**EXTRACTED INFORMATION**.
┄┄┄┄┄┄┄┄┄┄

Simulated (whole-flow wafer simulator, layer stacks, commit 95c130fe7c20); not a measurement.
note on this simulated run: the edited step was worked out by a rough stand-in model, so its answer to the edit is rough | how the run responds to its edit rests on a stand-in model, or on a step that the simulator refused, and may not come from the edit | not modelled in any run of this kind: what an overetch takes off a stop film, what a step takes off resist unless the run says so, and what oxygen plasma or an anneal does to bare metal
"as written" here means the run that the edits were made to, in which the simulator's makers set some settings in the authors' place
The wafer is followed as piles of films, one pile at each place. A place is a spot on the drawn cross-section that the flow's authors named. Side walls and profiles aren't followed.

┄┄┄┄┄┄┄┄┄┄

**REQUIREMENT**. Each line of the data must be written out exactly as it appears.

**ANSWER SECTION**.
Simulated (whole-flow wafer simulator, layer stacks, commit 95c130fe7c20); not a measurement.
note on this simulated run: the edited step was worked out by a rough stand-in model, so its answer to the edit is rough | how the run responds to its edit rests on a stand-in model, or on a step that the simulator refused, and may not come from the edit | not modelled in any run of this kind: what an overetch takes off a stop film, what a step takes off resist unless the run says so, and what oxygen plasma or an anneal does to bare metal
"as written" here means the run that the edits were made to, in which the simulator's makers set some settings in the authors' place
The wafer is followed as piles of films, one pile at each place. A place is a spot on the drawn cross-section that the flow's authors named. Side walls and profiles aren't followed.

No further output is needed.